── DATA EXCERPTS ──
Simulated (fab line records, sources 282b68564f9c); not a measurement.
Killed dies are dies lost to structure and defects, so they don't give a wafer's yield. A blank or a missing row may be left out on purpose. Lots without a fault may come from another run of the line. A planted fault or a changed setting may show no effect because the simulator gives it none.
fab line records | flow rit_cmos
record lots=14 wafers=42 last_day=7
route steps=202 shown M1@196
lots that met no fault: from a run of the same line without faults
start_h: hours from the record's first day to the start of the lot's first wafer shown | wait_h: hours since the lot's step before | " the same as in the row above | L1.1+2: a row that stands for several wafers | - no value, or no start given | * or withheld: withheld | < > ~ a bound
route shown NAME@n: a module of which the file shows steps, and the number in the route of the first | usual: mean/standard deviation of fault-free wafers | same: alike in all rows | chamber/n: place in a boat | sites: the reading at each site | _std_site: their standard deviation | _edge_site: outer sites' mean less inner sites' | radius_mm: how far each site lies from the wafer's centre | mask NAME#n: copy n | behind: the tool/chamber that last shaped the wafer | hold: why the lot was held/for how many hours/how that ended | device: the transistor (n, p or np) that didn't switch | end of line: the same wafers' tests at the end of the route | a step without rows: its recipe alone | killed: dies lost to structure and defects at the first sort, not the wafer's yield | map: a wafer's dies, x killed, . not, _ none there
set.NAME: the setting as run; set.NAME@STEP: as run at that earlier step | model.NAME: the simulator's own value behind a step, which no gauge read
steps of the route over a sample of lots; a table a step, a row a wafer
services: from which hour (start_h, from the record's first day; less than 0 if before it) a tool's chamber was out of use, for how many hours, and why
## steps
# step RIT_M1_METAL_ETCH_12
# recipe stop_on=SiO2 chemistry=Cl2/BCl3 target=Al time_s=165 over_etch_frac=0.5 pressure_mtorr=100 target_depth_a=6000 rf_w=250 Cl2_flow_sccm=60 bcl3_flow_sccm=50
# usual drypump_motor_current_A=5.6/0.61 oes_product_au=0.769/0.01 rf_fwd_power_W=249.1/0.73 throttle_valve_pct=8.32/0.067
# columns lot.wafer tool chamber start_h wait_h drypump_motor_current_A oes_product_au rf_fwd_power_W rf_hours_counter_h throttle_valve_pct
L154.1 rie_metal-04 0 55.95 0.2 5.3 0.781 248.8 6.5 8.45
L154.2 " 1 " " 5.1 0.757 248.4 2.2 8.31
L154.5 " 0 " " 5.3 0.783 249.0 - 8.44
───

■ REQUIREMENT ■
All lines in the data above from the one with "L154.1 rie_metal-04 0" through the one with "248.4 2.2 8.31" must be repeated exactly, and no others.

■ RESPONSE ■
L154.1 rie_metal-04 0 55.95 0.2 5.3 0.781 248.8 6.5 8.45
L154.2 " 1 " " 5.1 0.757 248.4 2.2 8.31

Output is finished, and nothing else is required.